**Input data:**
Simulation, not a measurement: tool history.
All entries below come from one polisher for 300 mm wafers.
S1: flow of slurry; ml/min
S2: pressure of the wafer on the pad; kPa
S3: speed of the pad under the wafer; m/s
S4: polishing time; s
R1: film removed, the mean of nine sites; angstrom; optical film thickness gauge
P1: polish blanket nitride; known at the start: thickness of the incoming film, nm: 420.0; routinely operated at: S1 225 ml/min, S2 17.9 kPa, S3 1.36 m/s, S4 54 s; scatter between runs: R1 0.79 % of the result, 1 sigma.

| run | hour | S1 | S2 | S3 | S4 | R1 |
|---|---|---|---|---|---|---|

**Assignment:** After reading the listing above, print each line back exactly.

**Your response:**
Simulation, not a measurement: tool history.
All entries below come from one polisher for 300 mm wafers.
S1: flow of slurry; ml/min
S2: pressure of the wafer on the pad; kPa
S3: speed of the pad under the wafer; m/s
S4: polishing time; s
R1: film removed, the mean of nine sites; angstrom; optical film thickness gauge
P1: polish blanket nitride; known at the start: thickness of the incoming film, nm: 420.0; routinely operated at: S1 225 ml/min, S2 17.9 kPa, S3 1.36 m/s, S4 54 s; scatter between runs: R1 0.79 % of the result, 1 sigma.

| run | hour | S1 | S2 | S3 | S4 | R1 |
|---|---|---|---|---|---|---|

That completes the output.